**Action item**
From the records below, set down exactly the lines starting with the line that contains "PROCESS STEPS FORESEEN IN THE PLAN" and going on through the line that contains "depth nm 5 |". Nothing else is wanted.

——————

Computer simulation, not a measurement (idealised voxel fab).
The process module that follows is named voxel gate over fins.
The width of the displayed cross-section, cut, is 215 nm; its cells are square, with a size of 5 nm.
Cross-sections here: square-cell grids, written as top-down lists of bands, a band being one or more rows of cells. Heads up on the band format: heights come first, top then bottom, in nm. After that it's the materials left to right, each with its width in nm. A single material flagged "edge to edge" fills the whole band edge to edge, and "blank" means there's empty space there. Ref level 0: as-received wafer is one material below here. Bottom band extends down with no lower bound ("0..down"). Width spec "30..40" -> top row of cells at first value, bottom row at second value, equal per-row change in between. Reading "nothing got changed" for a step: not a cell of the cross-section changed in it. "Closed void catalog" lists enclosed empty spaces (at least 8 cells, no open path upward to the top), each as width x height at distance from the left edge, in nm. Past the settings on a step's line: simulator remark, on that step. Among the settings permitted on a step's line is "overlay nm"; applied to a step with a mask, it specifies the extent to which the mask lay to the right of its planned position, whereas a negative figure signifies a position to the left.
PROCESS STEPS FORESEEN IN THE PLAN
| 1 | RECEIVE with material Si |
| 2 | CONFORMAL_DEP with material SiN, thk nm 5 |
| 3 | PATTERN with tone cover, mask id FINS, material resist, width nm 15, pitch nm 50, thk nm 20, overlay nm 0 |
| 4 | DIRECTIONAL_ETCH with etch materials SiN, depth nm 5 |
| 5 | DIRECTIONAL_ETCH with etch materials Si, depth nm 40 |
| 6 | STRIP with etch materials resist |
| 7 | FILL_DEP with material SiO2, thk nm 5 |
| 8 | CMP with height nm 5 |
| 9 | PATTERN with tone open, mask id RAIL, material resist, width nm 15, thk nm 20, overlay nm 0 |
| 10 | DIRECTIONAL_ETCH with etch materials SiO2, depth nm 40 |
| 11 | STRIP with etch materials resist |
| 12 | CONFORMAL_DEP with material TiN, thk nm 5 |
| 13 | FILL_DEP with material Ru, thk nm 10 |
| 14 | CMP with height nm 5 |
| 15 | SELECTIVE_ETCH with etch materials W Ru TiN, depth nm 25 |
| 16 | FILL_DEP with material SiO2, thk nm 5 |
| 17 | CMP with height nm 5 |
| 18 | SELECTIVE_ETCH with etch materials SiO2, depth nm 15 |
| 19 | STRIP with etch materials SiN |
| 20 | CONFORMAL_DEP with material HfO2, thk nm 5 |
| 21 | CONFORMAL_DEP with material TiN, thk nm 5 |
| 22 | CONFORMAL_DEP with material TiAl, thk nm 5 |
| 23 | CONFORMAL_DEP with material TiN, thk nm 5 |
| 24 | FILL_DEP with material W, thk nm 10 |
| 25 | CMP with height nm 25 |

——————

**Exercise output**
PROCESS STEPS FORESEEN IN THE PLAN
| 1 | RECEIVE with material Si |
| 2 | CONFORMAL_DEP with material SiN, thk nm 5 |
| 3 | PATTERN with tone cover, mask id FINS, material resist, width nm 15, pitch nm 50, thk nm 20, overlay nm 0 |
| 4 | DIRECTIONAL_ETCH with etch materials SiN, depth nm 5 |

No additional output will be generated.